======== GIVEN ENTRIES ========

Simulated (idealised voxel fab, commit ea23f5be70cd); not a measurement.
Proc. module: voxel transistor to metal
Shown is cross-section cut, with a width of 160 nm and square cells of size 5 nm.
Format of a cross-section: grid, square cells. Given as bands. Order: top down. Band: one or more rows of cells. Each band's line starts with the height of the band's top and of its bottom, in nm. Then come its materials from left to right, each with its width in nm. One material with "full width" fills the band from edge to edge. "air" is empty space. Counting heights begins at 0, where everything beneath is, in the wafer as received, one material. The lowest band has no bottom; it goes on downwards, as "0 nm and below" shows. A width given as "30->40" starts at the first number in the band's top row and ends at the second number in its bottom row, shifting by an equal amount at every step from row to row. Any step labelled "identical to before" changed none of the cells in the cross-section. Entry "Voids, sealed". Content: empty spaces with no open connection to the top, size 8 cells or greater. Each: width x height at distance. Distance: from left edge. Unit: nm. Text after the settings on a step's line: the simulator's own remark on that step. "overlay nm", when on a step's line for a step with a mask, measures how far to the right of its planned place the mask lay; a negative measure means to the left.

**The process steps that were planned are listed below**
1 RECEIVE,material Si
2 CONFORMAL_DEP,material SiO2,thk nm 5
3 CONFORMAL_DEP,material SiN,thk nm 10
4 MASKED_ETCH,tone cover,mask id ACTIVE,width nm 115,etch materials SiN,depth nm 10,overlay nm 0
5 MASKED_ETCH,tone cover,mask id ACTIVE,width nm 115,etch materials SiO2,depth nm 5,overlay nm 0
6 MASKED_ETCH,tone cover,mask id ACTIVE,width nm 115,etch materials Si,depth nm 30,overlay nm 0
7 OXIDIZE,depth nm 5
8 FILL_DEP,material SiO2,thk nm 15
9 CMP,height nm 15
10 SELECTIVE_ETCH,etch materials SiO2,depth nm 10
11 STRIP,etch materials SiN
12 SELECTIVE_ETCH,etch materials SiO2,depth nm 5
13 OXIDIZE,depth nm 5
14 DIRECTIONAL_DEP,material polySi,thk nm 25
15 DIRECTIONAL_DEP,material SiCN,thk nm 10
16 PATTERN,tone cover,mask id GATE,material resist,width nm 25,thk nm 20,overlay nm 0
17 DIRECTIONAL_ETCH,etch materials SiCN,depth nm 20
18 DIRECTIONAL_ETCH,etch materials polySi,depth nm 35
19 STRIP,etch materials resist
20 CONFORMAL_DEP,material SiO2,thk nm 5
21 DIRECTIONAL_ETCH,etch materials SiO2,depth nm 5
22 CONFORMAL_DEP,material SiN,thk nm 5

========

- [WORK ORDER]: Beginning at the first line above, repeat exactly until the line containing "5 MASKED_ETCH,tone cover,mask", which is included.

- [WRITTEN ANSWER]:
Simulated (idealised voxel fab, commit ea23f5be70cd); not a measurement.
Proc. module: voxel transistor to metal
Shown is cross-section cut, with a width of 160 nm and square cells of size 5 nm.
Format of a cross-section: grid, square cells. Given as bands. Order: top down. Band: one or more rows of cells. Each band's line starts with the height of the band's top and of its bottom, in nm. Then come its materials from left to right, each with its width in nm. One material with "full width" fills the band from edge to edge. "air" is empty space. Counting heights begins at 0, where everything beneath is, in the wafer as received, one material. The lowest band has no bottom; it goes on downwards, as "0 nm and below" shows. A width given as "30->40" starts at the first number in the band's top row and ends at the second number in its bottom row, shifting by an equal amount at every step from row to row. Any step labelled "identical to before" changed none of the cells in the cross-section. Entry "Voids, sealed". Content: empty spaces with no open connection to the top, size 8 cells or greater. Each: width x height at distance. Distance: from left edge. Unit: nm. Text after the settings on a step's line: the simulator's own remark on that step. "overlay nm", when on a step's line for a step with a mask, measures how far to the right of its planned place the mask lay; a negative measure means to the left.

**The process steps that were planned are listed below**
1 RECEIVE,material Si
2 CONFORMAL_DEP,material SiO2,thk nm 5
3 CONFORMAL_DEP,material SiN,thk nm 10
4 MASKED_ETCH,tone cover,mask id ACTIVE,width nm 115,etch materials SiN,depth nm 10,overlay nm 0
5 MASKED_ETCH,tone cover,mask id ACTIVE,width nm 115,etch materials SiO2,depth nm 5,overlay nm 0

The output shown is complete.